Work item:
In the data that follows, find the line with "A pile is written"; transcribe it, every later line up to the one with "A step followed", and that line as well, exactly and with no others.

Records provided:
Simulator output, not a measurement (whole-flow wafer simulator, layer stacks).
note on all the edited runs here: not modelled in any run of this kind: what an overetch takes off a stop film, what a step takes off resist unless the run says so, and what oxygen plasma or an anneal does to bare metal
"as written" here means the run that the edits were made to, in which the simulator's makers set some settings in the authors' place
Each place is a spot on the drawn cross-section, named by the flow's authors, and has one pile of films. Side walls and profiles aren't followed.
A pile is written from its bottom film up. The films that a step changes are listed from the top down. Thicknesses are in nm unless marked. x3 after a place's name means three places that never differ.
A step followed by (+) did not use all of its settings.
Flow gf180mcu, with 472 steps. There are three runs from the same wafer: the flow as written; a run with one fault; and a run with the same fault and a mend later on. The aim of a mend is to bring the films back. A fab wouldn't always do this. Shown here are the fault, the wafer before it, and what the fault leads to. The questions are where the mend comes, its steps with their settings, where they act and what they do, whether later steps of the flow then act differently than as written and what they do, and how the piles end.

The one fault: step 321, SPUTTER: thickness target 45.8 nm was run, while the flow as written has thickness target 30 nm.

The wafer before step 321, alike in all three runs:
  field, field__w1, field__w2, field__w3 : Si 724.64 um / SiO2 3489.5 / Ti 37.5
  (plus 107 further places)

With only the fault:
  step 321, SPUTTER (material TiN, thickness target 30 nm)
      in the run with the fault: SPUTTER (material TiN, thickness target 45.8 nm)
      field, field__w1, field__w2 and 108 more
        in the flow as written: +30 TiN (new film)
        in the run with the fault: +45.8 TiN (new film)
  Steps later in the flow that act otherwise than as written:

Response box:
A pile is written from its bottom film up. The films that a step changes are listed from the top down. Thicknesses are in nm unless marked. x3 after a place's name means three places that never differ.
A step followed by (+) did not use all of its settings.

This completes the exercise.